:::

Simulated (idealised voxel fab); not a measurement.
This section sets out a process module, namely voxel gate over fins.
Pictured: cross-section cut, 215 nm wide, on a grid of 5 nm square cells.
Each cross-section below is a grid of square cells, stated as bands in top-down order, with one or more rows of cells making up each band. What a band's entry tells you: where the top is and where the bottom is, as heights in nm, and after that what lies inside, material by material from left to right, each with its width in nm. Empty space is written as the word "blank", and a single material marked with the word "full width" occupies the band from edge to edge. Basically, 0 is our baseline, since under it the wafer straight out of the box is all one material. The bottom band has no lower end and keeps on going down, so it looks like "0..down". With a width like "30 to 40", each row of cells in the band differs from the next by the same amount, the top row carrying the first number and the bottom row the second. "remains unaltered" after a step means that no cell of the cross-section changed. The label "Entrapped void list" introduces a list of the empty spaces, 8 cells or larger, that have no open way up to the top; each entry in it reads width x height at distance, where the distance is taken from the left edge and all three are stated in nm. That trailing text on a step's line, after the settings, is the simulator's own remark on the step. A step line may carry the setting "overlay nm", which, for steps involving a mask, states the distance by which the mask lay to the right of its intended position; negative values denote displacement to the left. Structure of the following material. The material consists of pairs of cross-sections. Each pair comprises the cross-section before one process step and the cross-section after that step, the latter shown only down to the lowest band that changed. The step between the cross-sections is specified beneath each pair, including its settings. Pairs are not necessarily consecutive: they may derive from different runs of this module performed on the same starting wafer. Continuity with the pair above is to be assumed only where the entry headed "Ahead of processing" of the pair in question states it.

:::

Work task> Would you restate the material word for word, leaving nothing out?

Expected answer>
Simulated (idealised voxel fab); not a measurement.
This section sets out a process module, namely voxel gate over fins.
Pictured: cross-section cut, 215 nm wide, on a grid of 5 nm square cells.
Each cross-section below is a grid of square cells, stated as bands in top-down order, with one or more rows of cells making up each band. What a band's entry tells you: where the top is and where the bottom is, as heights in nm, and after that what lies inside, material by material from left to right, each with its width in nm. Empty space is written as the word "blank", and a single material marked with the word "full width" occupies the band from edge to edge. Basically, 0 is our baseline, since under it the wafer straight out of the box is all one material. The bottom band has no lower end and keeps on going down, so it looks like "0..down". With a width like "30 to 40", each row of cells in the band differs from the next by the same amount, the top row carrying the first number and the bottom row the second. "remains unaltered" after a step means that no cell of the cross-section changed. The label "Entrapped void list" introduces a list of the empty spaces, 8 cells or larger, that have no open way up to the top; each entry in it reads width x height at distance, where the distance is taken from the left edge and all three are stated in nm. That trailing text on a step's line, after the settings, is the simulator's own remark on the step. A step line may carry the setting "overlay nm", which, for steps involving a mask, states the distance by which the mask lay to the right of its intended position; negative values denote displacement to the left. Structure of the following material. The material consists of pairs of cross-sections. Each pair comprises the cross-section before one process step and the cross-section after that step, the latter shown only down to the lowest band that changed. The step between the cross-sections is specified beneath each pair, including its settings. Pairs are not necessarily consecutive: they may derive from different runs of this module performed on the same starting wafer. Continuity with the pair above is to be assumed only where the entry headed "Ahead of processing" of the pair in question states it.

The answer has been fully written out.